- Work instruction: The answer must restate every record word for word.

===

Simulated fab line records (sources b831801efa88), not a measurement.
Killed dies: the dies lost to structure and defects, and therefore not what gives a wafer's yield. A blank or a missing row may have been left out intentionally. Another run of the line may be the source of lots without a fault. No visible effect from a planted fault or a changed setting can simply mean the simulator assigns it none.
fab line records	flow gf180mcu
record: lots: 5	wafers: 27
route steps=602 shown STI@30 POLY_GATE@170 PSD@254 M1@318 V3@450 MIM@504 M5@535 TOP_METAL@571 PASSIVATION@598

===

- Your response:
Simulated fab line records (sources b831801efa88), not a measurement.
Killed dies: the dies lost to structure and defects, and therefore not what gives a wafer's yield. A blank or a missing row may have been left out intentionally. Another run of the line may be the source of lots without a fault. No visible effect from a planted fault or a changed setting can simply mean the simulator assigns it none.
fab line records	flow gf180mcu
record: lots: 5	wafers: 27
route steps=602 shown STI@30 POLY_GATE@170 PSD@254 M1@318 V3@450 MIM@504 M5@535 TOP_METAL@571 PASSIVATION@598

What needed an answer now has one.